TASK ITEM: Could you retype every line of the data underneath without altering anything?

SUPPLIED ENTRIES:
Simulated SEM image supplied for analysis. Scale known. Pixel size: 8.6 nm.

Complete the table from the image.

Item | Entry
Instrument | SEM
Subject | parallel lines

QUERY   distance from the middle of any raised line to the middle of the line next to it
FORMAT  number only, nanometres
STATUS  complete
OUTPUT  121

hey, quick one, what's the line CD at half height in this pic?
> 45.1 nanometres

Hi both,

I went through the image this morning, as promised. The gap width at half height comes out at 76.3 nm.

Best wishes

SOLUTION:
Simulated SEM image supplied for analysis. Scale known. Pixel size: 8.6 nm.

Complete the table from the image.

Item | Entry
Instrument | SEM
Subject | parallel lines

QUERY   distance from the middle of any raised line to the middle of the line next to it
FORMAT  number only, nanometres
STATUS  complete
OUTPUT  121

hey, quick one, what's the line CD at half height in this pic?
> 45.1 nanometres

Hi both,

I went through the image this morning, as promised. The gap width at half height comes out at 76.3 nm.

Best wishes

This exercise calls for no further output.